* _ACTION ITEM_: When the line containing "21,CONFORMAL_DEP | material TiN | thk nm 5" is found in the data below, copy it and each line after it through the line containing "26,DIRECTIONAL_DEP | material TiN | thk nm 10", exactly and with no others.

* _DATA EXCERPTS_:
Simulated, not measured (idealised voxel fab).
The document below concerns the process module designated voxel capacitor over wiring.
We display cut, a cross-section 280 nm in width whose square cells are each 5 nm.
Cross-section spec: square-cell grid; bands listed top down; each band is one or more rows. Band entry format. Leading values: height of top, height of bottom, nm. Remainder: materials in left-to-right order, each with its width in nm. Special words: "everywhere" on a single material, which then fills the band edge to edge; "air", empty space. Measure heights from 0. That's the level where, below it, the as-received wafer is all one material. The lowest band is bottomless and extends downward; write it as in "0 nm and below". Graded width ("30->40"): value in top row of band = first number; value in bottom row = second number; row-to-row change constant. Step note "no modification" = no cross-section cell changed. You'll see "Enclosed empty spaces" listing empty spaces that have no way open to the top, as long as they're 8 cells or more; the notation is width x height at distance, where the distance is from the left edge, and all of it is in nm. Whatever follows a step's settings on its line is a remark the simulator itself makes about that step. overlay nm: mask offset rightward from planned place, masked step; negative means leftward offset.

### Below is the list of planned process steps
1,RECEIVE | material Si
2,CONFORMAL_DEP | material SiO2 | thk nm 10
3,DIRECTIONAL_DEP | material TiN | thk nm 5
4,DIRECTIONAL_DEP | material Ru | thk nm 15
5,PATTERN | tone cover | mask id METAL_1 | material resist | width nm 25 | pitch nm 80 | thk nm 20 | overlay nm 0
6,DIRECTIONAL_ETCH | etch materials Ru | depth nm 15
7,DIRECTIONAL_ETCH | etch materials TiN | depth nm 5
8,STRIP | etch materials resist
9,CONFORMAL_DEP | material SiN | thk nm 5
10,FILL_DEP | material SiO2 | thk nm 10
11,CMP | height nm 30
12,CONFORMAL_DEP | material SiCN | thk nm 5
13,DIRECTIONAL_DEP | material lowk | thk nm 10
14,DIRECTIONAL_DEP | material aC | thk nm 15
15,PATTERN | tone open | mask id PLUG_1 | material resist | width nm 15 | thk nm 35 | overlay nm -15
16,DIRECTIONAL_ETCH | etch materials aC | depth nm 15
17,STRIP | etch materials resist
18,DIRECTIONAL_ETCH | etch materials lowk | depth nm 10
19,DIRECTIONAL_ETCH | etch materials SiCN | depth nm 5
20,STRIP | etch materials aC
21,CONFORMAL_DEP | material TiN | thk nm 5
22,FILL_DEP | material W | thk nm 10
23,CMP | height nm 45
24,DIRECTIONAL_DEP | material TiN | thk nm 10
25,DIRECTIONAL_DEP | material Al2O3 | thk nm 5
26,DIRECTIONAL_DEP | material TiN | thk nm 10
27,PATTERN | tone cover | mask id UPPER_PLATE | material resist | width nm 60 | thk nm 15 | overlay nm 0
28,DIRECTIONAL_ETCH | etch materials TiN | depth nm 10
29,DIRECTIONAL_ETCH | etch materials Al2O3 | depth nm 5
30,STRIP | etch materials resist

* _WRITTEN REPLY_:
21,CONFORMAL_DEP | material TiN | thk nm 5
22,FILL_DEP | material W | thk nm 10
23,CMP | height nm 45
24,DIRECTIONAL_DEP | material TiN | thk nm 10
25,DIRECTIONAL_DEP | material Al2O3 | thk nm 5
26,DIRECTIONAL_DEP | material TiN | thk nm 10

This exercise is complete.